• **Required action**
The lines to be extracted run from the start of the listing through the line containing "LLLHHHLLLHHHLLLHHHLLLHHLLLLHHHLL"; copy them exactly and nothing else.

• **Source information**
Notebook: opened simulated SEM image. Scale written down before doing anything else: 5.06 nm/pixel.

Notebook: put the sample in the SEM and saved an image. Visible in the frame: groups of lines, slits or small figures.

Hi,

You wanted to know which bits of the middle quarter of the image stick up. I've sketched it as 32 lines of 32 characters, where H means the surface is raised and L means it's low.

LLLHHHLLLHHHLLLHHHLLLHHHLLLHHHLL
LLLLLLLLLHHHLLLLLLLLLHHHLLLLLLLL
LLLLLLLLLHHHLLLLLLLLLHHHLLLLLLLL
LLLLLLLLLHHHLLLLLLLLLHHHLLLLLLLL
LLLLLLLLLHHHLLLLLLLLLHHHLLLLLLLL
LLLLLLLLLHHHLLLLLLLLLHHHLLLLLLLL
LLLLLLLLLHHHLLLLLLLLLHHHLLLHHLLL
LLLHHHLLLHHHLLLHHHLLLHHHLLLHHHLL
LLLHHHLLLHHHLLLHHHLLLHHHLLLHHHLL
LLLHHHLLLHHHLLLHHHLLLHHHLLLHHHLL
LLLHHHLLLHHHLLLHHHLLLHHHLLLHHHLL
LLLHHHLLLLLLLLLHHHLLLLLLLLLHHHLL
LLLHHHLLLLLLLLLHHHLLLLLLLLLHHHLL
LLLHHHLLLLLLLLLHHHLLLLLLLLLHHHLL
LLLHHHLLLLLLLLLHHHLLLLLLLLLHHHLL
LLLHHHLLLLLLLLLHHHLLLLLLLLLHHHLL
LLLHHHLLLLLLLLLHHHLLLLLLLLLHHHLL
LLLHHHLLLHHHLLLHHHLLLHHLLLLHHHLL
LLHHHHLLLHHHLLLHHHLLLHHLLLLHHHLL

• **Worked solution**
Notebook: opened simulated SEM image. Scale written down before doing anything else: 5.06 nm/pixel.

Notebook: put the sample in the SEM and saved an image. Visible in the frame: groups of lines, slits or small figures.

Hi,

You wanted to know which bits of the middle quarter of the image stick up. I've sketched it as 32 lines of 32 characters, where H means the surface is raised and L means it's low.

LLLHHHLLLHHHLLLHHHLLLHHHLLLHHHLL
LLLLLLLLLHHHLLLLLLLLLHHHLLLLLLLL
LLLLLLLLLHHHLLLLLLLLLHHHLLLLLLLL
LLLLLLLLLHHHLLLLLLLLLHHHLLLLLLLL
LLLLLLLLLHHHLLLLLLLLLHHHLLLLLLLL
LLLLLLLLLHHHLLLLLLLLLHHHLLLLLLLL
LLLLLLLLLHHHLLLLLLLLLHHHLLLHHLLL
LLLHHHLLLHHHLLLHHHLLLHHHLLLHHHLL
LLLHHHLLLHHHLLLHHHLLLHHHLLLHHHLL
LLLHHHLLLHHHLLLHHHLLLHHHLLLHHHLL
LLLHHHLLLHHHLLLHHHLLLHHHLLLHHHLL
LLLHHHLLLLLLLLLHHHLLLLLLLLLHHHLL
LLLHHHLLLLLLLLLHHHLLLLLLLLLHHHLL
LLLHHHLLLLLLLLLHHHLLLLLLLLLHHHLL
LLLHHHLLLLLLLLLHHHLLLLLLLLLHHHLL
LLLHHHLLLLLLLLLHHHLLLLLLLLLHHHLL
LLLHHHLLLLLLLLLHHHLLLLLLLLLHHHLL
LLLHHHLLLHHHLLLHHHLLLHHLLLLHHHLL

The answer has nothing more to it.